*WORK INSTRUCTION*
Retype the records in full, exactly as they stand.

##### GIVEN RECORDS
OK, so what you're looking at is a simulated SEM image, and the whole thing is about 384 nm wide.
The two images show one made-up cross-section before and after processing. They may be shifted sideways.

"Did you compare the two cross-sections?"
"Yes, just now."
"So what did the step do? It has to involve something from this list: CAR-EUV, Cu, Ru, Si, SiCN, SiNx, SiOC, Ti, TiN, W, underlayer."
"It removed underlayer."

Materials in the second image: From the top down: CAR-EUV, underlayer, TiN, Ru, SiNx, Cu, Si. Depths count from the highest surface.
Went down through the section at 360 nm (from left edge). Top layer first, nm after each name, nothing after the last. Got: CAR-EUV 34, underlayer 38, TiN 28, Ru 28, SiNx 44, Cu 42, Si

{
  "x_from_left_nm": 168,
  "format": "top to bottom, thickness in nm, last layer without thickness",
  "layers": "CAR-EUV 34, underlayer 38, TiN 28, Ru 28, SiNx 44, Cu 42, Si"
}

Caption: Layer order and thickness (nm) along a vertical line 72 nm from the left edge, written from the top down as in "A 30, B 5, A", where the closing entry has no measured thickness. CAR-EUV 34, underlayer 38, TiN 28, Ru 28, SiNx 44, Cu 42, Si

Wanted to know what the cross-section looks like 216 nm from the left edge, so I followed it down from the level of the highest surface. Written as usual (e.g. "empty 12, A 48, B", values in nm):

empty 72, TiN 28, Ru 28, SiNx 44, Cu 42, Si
##########

*YOUR RESPONSE*
OK, so what you're looking at is a simulated SEM image, and the whole thing is about 384 nm wide.
The two images show one made-up cross-section before and after processing. They may be shifted sideways.

"Did you compare the two cross-sections?"
"Yes, just now."
"So what did the step do? It has to involve something from this list: CAR-EUV, Cu, Ru, Si, SiCN, SiNx, SiOC, Ti, TiN, W, underlayer."
"It removed underlayer."

Materials in the second image: From the top down: CAR-EUV, underlayer, TiN, Ru, SiNx, Cu, Si. Depths count from the highest surface.
Went down through the section at 360 nm (from left edge). Top layer first, nm after each name, nothing after the last. Got: CAR-EUV 34, underlayer 38, TiN 28, Ru 28, SiNx 44, Cu 42, Si

{
  "x_from_left_nm": 168,
  "format": "top to bottom, thickness in nm, last layer without thickness",
  "layers": "CAR-EUV 34, underlayer 38, TiN 28, Ru 28, SiNx 44, Cu 42, Si"
}

Caption: Layer order and thickness (nm) along a vertical line 72 nm from the left edge, written from the top down as in "A 30, B 5, A", where the closing entry has no measured thickness. CAR-EUV 34, underlayer 38, TiN 28, Ru 28, SiNx 44, Cu 42, Si

Wanted to know what the cross-section looks like 216 nm from the left edge, so I followed it down from the level of the highest surface. Written as usual (e.g. "empty 12, A 48, B", values in nm):

empty 72, TiN 28, Ru 28, SiNx 44, Cu 42, Si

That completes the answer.